GIVEN DATA>
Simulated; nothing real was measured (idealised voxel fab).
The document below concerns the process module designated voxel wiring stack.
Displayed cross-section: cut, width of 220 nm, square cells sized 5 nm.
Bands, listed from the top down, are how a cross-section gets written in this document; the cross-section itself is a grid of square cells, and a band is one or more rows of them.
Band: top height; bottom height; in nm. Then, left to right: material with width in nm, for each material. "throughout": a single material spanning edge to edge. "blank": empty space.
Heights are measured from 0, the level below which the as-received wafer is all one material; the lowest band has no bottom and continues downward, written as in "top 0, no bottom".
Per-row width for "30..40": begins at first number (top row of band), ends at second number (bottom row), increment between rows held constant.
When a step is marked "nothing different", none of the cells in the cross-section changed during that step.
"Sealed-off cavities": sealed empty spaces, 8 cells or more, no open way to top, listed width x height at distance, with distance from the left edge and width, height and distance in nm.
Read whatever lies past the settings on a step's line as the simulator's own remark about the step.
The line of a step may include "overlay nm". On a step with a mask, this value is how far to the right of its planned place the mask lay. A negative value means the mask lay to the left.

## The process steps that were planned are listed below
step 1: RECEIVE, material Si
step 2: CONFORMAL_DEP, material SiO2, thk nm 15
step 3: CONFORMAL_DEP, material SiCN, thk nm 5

WORK INSTRUCTION>
The lines above, starting at the one with "Band: top height;" and ending at the one with "step 2: CONFORMAL_DEP, material", are the only ones to return, exactly as written.

WRITTEN ANSWER>
Band: top height; bottom height; in nm. Then, left to right: material with width in nm, for each material. "throughout": a single material spanning edge to edge. "blank": empty space.
Heights are measured from 0, the level below which the as-received wafer is all one material; the lowest band has no bottom and continues downward, written as in "top 0, no bottom".
Per-row width for "30..40": begins at first number (top row of band), ends at second number (bottom row), increment between rows held constant.
When a step is marked "nothing different", none of the cells in the cross-section changed during that step.
"Sealed-off cavities": sealed empty spaces, 8 cells or more, no open way to top, listed width x height at distance, with distance from the left edge and width, height and distance in nm.
Read whatever lies past the settings on a step's line as the simulator's own remark about the step.
The line of a step may include "overlay nm". On a step with a mask, this value is how far to the right of its planned place the mask lay. A negative value means the mask lay to the left.

## The process steps that were planned are listed below
step 1: RECEIVE, material Si
step 2: CONFORMAL_DEP, material SiO2, thk nm 15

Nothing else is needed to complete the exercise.